**EXERCISE**
Set down, exactly as written, every line from the top of the records below to the line containing "Proc. module: voxel air gaps", both ends included, and no others.

**EXTRACTED MATERIAL**
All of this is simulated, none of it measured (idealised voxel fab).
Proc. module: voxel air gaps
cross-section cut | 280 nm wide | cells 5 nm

**RESPONSE BOX**
All of this is simulated, none of it measured (idealised voxel fab).
Proc. module: voxel air gaps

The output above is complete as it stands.